# Work instruction
The result must match the data exactly, line for line.

# Provided data
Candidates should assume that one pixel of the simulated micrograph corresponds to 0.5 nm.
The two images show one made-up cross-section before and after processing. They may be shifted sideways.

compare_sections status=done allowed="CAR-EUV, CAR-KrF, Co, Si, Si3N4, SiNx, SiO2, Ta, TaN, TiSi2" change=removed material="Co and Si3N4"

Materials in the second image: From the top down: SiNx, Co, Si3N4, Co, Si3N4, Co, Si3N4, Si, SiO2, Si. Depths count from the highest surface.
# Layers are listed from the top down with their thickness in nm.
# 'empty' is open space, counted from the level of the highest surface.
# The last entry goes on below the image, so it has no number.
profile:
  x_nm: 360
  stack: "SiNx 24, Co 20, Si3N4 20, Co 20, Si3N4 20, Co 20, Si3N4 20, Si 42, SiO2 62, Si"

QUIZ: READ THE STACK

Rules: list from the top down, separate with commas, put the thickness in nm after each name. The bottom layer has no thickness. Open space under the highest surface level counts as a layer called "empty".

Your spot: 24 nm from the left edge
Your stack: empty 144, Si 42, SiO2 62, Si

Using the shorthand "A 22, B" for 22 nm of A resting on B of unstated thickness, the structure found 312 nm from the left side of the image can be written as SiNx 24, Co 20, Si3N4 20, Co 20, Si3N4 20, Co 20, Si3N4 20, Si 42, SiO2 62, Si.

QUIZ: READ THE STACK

# Exercise result
Candidates should assume that one pixel of the simulated micrograph corresponds to 0.5 nm.
The two images show one made-up cross-section before and after processing. They may be shifted sideways.

compare_sections status=done allowed="CAR-EUV, CAR-KrF, Co, Si, Si3N4, SiNx, SiO2, Ta, TaN, TiSi2" change=removed material="Co and Si3N4"

Materials in the second image: From the top down: SiNx, Co, Si3N4, Co, Si3N4, Co, Si3N4, Si, SiO2, Si. Depths count from the highest surface.
# Layers are listed from the top down with their thickness in nm.
# 'empty' is open space, counted from the level of the highest surface.
# The last entry goes on below the image, so it has no number.
profile:
  x_nm: 360
  stack: "SiNx 24, Co 20, Si3N4 20, Co 20, Si3N4 20, Co 20, Si3N4 20, Si 42, SiO2 62, Si"

QUIZ: READ THE STACK

Rules: list from the top down, separate with commas, put the thickness in nm after each name. The bottom layer has no thickness. Open space under the highest surface level counts as a layer called "empty".

Your spot: 24 nm from the left edge
Your stack: empty 144, Si 42, SiO2 62, Si

Using the shorthand "A 22, B" for 22 nm of A resting on B of unstated thickness, the structure found 312 nm from the left side of the image can be written as SiNx 24, Co 20, Si3N4 20, Co 20, Si3N4 20, Co 20, Si3N4 20, Si 42, SiO2 62, Si.

QUIZ: READ THE STACK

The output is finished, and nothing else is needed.